——————————

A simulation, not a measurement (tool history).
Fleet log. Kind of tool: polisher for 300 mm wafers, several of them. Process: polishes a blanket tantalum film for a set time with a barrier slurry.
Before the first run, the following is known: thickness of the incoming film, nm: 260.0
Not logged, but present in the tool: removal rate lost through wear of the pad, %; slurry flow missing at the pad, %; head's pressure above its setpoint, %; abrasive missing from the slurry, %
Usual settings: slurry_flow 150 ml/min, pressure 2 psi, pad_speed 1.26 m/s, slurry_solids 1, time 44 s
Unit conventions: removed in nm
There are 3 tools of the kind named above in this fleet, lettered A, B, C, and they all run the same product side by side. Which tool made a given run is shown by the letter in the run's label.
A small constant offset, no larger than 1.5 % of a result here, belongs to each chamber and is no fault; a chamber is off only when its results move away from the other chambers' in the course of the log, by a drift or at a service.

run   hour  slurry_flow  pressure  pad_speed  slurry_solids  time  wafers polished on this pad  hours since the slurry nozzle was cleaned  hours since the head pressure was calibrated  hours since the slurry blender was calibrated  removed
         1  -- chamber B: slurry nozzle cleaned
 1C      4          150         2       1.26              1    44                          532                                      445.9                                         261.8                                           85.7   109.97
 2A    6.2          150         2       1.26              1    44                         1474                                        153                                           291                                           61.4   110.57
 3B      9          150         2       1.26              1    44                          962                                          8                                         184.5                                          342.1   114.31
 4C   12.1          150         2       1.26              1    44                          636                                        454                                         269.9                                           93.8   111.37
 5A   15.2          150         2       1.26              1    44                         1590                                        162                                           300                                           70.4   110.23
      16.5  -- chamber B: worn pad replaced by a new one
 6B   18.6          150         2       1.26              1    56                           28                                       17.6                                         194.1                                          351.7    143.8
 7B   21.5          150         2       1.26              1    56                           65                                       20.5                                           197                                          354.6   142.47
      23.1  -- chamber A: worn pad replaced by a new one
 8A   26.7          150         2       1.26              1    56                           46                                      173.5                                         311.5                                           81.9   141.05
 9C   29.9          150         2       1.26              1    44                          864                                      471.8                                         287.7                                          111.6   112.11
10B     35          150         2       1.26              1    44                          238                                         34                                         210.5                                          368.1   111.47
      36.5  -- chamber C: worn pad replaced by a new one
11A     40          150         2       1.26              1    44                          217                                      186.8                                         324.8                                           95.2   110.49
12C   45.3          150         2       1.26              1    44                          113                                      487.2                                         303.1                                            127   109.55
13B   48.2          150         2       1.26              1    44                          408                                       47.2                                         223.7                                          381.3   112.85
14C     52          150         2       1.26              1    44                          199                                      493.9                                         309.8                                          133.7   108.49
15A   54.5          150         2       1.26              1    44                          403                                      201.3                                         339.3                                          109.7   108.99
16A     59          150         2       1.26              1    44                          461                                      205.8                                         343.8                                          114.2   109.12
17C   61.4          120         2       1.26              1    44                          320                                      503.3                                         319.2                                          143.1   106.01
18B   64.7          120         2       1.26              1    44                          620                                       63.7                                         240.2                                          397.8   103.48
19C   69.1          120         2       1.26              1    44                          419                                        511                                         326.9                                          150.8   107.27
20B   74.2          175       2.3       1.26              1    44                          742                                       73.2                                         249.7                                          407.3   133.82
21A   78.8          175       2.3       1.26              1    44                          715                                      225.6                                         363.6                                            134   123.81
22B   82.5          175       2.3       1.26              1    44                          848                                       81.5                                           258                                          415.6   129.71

——————————

WORK TASK: Your output should be the listing's lines, exact and complete, from its first line to the line that contains "slurry nozzle cleaned", inclusive.

WRITTEN SOLUTION:
A simulation, not a measurement (tool history).
Fleet log. Kind of tool: polisher for 300 mm wafers, several of them. Process: polishes a blanket tantalum film for a set time with a barrier slurry.
Before the first run, the following is known: thickness of the incoming film, nm: 260.0
Not logged, but present in the tool: removal rate lost through wear of the pad, %; slurry flow missing at the pad, %; head's pressure above its setpoint, %; abrasive missing from the slurry, %
Usual settings: slurry_flow 150 ml/min, pressure 2 psi, pad_speed 1.26 m/s, slurry_solids 1, time 44 s
Unit conventions: removed in nm
There are 3 tools of the kind named above in this fleet, lettered A, B, C, and they all run the same product side by side. Which tool made a given run is shown by the letter in the run's label.
A small constant offset, no larger than 1.5 % of a result here, belongs to each chamber and is no fault; a chamber is off only when its results move away from the other chambers' in the course of the log, by a drift or at a service.

run   hour  slurry_flow  pressure  pad_speed  slurry_solids  time  wafers polished on this pad  hours since the slurry nozzle was cleaned  hours since the head pressure was calibrated  hours since the slurry blender was calibrated  removed
         1  -- chamber B: slurry nozzle cleaned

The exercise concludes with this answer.